### ACTION ITEM
Please repeat the listing below in its entirety, exactly.

### SUPPLIED ENTRIES

======

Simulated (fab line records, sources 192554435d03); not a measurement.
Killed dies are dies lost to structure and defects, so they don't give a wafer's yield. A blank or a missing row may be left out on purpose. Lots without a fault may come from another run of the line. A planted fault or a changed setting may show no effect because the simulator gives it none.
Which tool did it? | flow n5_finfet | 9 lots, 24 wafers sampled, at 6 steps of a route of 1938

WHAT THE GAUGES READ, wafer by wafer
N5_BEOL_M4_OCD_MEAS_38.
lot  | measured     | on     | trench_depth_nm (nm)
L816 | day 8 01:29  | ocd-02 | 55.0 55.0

======

### WRITTEN ANSWER
Simulated (fab line records, sources 192554435d03); not a measurement.
Killed dies are dies lost to structure and defects, so they don't give a wafer's yield. A blank or a missing row may be left out on purpose. Lots without a fault may come from another run of the line. A planted fault or a changed setting may show no effect because the simulator gives it none.
Which tool did it? | flow n5_finfet | 9 lots, 24 wafers sampled, at 6 steps of a route of 1938

WHAT THE GAUGES READ, wafer by wafer
N5_BEOL_M4_OCD_MEAS_38.
lot  | measured     | on     | trench_depth_nm (nm)
L816 | day 8 01:29  | ocd-02 | 55.0 55.0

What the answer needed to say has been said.